**Supplied material:**
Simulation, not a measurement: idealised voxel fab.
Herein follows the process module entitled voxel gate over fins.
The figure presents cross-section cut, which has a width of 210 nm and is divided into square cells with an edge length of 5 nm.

**Required action:**
All of the entries above must be output word for word.

**Result:**
Simulation, not a measurement: idealised voxel fab.
Herein follows the process module entitled voxel gate over fins.
The figure presents cross-section cut, which has a width of 210 nm and is divided into square cells with an edge length of 5 nm.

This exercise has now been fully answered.